» **RECORDS SHOWN**
***
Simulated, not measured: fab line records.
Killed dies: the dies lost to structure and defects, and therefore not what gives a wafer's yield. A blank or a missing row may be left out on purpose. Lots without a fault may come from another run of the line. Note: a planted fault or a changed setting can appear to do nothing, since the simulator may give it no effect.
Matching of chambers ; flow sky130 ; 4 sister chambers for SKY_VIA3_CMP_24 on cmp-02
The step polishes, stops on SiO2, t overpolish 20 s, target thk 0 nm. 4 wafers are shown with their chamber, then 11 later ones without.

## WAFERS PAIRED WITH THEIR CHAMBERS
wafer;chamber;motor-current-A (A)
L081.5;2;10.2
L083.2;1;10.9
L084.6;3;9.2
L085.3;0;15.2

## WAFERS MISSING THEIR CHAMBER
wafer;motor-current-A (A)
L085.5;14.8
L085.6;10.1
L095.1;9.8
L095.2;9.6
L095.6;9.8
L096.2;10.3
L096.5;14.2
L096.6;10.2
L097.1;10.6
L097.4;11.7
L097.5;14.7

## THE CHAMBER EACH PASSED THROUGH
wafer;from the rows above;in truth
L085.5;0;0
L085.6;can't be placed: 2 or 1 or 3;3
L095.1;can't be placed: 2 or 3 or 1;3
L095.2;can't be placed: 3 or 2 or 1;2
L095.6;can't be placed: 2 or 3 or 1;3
***

» **BRIEF**
The data above should be copied exactly, with no line omitted.

» **PROBLEM SOLUTION**
Simulated, not measured: fab line records.
Killed dies: the dies lost to structure and defects, and therefore not what gives a wafer's yield. A blank or a missing row may be left out on purpose. Lots without a fault may come from another run of the line. Note: a planted fault or a changed setting can appear to do nothing, since the simulator may give it no effect.
Matching of chambers ; flow sky130 ; 4 sister chambers for SKY_VIA3_CMP_24 on cmp-02
The step polishes, stops on SiO2, t overpolish 20 s, target thk 0 nm. 4 wafers are shown with their chamber, then 11 later ones without.

## WAFERS PAIRED WITH THEIR CHAMBERS
wafer;chamber;motor-current-A (A)
L081.5;2;10.2
L083.2;1;10.9
L084.6;3;9.2
L085.3;0;15.2

## WAFERS MISSING THEIR CHAMBER
wafer;motor-current-A (A)
L085.5;14.8
L085.6;10.1
L095.1;9.8
L095.2;9.6
L095.6;9.8
L096.2;10.3
L096.5;14.2
L096.6;10.2
L097.1;10.6
L097.4;11.7
L097.5;14.7

## THE CHAMBER EACH PASSED THROUGH
wafer;from the rows above;in truth
L085.5;0;0
L085.6;can't be placed: 2 or 1 or 3;3
L095.1;can't be placed: 2 or 3 or 1;3
L095.2;can't be placed: 3 or 2 or 1;2
L095.6;can't be placed: 2 or 3 or 1;3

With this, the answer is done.